→ GIVEN ENTRIES
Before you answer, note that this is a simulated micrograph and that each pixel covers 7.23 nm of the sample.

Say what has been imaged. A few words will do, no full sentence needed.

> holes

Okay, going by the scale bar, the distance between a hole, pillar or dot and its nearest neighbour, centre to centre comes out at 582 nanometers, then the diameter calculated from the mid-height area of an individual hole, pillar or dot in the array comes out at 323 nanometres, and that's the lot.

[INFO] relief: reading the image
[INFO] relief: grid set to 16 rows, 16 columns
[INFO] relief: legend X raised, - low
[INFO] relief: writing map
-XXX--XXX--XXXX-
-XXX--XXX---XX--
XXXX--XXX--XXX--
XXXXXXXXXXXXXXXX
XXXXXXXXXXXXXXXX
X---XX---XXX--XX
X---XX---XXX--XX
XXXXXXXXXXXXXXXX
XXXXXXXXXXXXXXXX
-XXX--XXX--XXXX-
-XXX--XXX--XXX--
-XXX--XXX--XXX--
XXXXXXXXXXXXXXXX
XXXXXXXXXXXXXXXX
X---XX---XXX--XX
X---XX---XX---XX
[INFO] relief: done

→ BRIEF
Repeat all of the data exactly. Include every line.

→ WRITTEN RESPONSE
Before you answer, note that this is a simulated micrograph and that each pixel covers 7.23 nm of the sample.

Say what has been imaged. A few words will do, no full sentence needed.

> holes

Okay, going by the scale bar, the distance between a hole, pillar or dot and its nearest neighbour, centre to centre comes out at 582 nanometers, then the diameter calculated from the mid-height area of an individual hole, pillar or dot in the array comes out at 323 nanometres, and that's the lot.

[INFO] relief: reading the image
[INFO] relief: grid set to 16 rows, 16 columns
[INFO] relief: legend X raised, - low
[INFO] relief: writing map
-XXX--XXX--XXXX-
-XXX--XXX---XX--
XXXX--XXX--XXX--
XXXXXXXXXXXXXXXX
XXXXXXXXXXXXXXXX
X---XX---XXX--XX
X---XX---XXX--XX
XXXXXXXXXXXXXXXX
XXXXXXXXXXXXXXXX
-XXX--XXX--XXXX-
-XXX--XXX--XXX--
-XXX--XXX--XXX--
XXXXXXXXXXXXXXXX
XXXXXXXXXXXXXXXX
X---XX---XXX--XX
X---XX---XX---XX
[INFO] relief: done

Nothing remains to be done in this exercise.